* _Information supplied_:
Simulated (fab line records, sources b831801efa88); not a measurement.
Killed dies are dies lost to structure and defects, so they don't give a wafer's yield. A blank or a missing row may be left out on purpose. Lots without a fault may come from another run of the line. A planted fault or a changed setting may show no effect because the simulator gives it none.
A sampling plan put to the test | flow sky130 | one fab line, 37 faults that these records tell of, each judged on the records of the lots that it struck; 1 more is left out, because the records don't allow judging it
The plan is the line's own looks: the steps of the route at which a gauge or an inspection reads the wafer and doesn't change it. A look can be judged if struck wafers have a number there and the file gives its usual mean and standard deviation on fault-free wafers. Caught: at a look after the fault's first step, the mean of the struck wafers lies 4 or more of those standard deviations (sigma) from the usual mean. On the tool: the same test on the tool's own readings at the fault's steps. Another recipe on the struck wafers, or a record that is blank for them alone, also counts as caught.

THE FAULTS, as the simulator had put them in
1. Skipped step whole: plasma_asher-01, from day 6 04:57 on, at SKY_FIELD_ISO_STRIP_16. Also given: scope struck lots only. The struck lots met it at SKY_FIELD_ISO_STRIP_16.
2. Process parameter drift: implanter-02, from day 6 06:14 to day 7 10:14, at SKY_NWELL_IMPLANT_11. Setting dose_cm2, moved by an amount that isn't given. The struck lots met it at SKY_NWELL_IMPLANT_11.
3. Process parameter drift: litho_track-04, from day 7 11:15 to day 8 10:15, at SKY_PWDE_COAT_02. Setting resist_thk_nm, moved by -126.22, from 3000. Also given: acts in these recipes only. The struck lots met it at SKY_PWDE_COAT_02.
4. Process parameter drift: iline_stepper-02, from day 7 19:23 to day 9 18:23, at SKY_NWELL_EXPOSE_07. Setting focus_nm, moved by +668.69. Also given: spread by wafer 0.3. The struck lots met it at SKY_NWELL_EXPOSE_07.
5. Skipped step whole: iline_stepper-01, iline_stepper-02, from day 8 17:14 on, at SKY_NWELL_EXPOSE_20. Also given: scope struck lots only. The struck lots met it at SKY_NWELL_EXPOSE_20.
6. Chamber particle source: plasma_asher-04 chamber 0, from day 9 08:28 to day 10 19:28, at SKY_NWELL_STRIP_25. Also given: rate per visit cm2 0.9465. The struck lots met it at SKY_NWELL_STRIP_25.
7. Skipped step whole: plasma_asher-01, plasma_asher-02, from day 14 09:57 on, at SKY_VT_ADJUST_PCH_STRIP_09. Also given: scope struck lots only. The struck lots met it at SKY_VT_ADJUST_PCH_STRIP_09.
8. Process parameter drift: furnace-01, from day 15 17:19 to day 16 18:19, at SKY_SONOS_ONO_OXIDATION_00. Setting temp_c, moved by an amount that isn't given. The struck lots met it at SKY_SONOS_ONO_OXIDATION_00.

* _Work item_: Exactly as they stand, please print the lines from the first line of the records above down to the line that includes "Killed dies are", both of those included and no others.

* _Answer space_:
Simulated (fab line records, sources b831801efa88); not a measurement.
Killed dies are dies lost to structure and defects, so they don't give a wafer's yield. A blank or a missing row may be left out on purpose. Lots without a fault may come from another run of the line. A planted fault or a changed setting may show no effect because the simulator gives it none.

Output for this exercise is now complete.